Required action
The data must be returned in full and exactly as given.

▼
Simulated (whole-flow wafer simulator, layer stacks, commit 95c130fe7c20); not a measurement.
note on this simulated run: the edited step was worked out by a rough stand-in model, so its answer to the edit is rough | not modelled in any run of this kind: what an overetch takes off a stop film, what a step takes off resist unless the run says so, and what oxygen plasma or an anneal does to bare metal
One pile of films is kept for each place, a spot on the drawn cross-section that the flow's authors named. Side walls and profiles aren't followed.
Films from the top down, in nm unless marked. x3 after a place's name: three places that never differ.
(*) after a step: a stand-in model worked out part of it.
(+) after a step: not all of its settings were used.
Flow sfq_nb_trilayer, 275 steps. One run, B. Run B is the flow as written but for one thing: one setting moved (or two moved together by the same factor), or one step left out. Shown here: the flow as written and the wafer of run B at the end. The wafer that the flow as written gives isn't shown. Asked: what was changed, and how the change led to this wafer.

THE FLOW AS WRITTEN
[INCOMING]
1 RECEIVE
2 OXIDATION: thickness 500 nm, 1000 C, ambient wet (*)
▲

Exercise answer
Simulated (whole-flow wafer simulator, layer stacks, commit 95c130fe7c20); not a measurement.
note on this simulated run: the edited step was worked out by a rough stand-in model, so its answer to the edit is rough | not modelled in any run of this kind: what an overetch takes off a stop film, what a step takes off resist unless the run says so, and what oxygen plasma or an anneal does to bare metal
One pile of films is kept for each place, a spot on the drawn cross-section that the flow's authors named. Side walls and profiles aren't followed.
Films from the top down, in nm unless marked. x3 after a place's name: three places that never differ.
(*) after a step: a stand-in model worked out part of it.
(+) after a step: not all of its settings were used.
Flow sfq_nb_trilayer, 275 steps. One run, B. Run B is the flow as written but for one thing: one setting moved (or two moved together by the same factor), or one step left out. Shown here: the flow as written and the wafer of run B at the end. The wafer that the flow as written gives isn't shown. Asked: what was changed, and how the change led to this wafer.

THE FLOW AS WRITTEN
[INCOMING]
1 RECEIVE
2 OXIDATION: thickness 500 nm, 1000 C, ambient wet (*)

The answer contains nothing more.